• [Source data]:
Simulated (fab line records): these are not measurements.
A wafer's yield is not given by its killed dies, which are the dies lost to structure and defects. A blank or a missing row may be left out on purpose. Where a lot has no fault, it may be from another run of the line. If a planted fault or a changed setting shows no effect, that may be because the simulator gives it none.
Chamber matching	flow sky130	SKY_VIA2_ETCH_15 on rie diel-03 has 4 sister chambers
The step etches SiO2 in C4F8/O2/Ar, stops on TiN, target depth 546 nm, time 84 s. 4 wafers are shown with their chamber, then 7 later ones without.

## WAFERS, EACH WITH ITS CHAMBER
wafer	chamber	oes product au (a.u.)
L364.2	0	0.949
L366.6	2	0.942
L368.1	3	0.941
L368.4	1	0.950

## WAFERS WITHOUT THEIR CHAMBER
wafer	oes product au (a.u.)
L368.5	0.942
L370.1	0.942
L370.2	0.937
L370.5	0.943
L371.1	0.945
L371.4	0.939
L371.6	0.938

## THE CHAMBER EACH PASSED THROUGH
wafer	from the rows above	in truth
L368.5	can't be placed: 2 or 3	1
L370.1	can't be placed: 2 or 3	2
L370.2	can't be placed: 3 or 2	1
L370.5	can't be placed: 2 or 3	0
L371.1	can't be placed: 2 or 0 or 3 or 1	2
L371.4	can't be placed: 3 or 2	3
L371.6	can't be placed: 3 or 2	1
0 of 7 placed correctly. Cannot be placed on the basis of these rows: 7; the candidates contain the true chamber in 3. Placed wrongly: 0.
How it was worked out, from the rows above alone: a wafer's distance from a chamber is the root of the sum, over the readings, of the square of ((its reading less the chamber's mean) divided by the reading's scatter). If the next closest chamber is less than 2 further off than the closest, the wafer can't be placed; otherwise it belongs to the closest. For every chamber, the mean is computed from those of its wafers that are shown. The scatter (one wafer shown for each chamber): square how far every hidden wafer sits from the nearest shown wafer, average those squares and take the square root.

• [Work item]:
Print only these lines, please. They run from the start of the entries above to the line containing "0 of 7 placed", both ends included, and must match exactly.

• [Exercise solution]:
Simulated (fab line records): these are not measurements.
A wafer's yield is not given by its killed dies, which are the dies lost to structure and defects. A blank or a missing row may be left out on purpose. Where a lot has no fault, it may be from another run of the line. If a planted fault or a changed setting shows no effect, that may be because the simulator gives it none.
Chamber matching	flow sky130	SKY_VIA2_ETCH_15 on rie diel-03 has 4 sister chambers
The step etches SiO2 in C4F8/O2/Ar, stops on TiN, target depth 546 nm, time 84 s. 4 wafers are shown with their chamber, then 7 later ones without.

## WAFERS, EACH WITH ITS CHAMBER
wafer	chamber	oes product au (a.u.)
L364.2	0	0.949
L366.6	2	0.942
L368.1	3	0.941
L368.4	1	0.950

## WAFERS WITHOUT THEIR CHAMBER
wafer	oes product au (a.u.)
L368.5	0.942
L370.1	0.942
L370.2	0.937
L370.5	0.943
L371.1	0.945
L371.4	0.939
L371.6	0.938

## THE CHAMBER EACH PASSED THROUGH
wafer	from the rows above	in truth
L368.5	can't be placed: 2 or 3	1
L370.1	can't be placed: 2 or 3	2
L370.2	can't be placed: 3 or 2	1
L370.5	can't be placed: 2 or 3	0
L371.1	can't be placed: 2 or 0 or 3 or 1	2
L371.4	can't be placed: 3 or 2	3
L371.6	can't be placed: 3 or 2	1
0 of 7 placed correctly. Cannot be placed on the basis of these rows: 7; the candidates contain the true chamber in 3. Placed wrongly: 0.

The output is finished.